● **RECORDS SUPPLIED**:
»»

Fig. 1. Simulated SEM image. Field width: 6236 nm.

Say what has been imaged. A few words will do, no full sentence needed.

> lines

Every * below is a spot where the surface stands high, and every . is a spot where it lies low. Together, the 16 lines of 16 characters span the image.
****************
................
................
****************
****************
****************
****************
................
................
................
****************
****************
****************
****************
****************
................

««

● **WORK REQUEST**:
Make an exact copy of the material above.

● **WRITTEN REPLY**:
Fig. 1. Simulated SEM image. Field width: 6236 nm.

Say what has been imaged. A few words will do, no full sentence needed.

> lines

Every * below is a spot where the surface stands high, and every . is a spot where it lies low. Together, the 16 lines of 16 characters span the image.
****************
................
................
****************
****************
****************
****************
................
................
................
****************
****************
****************
****************
****************
................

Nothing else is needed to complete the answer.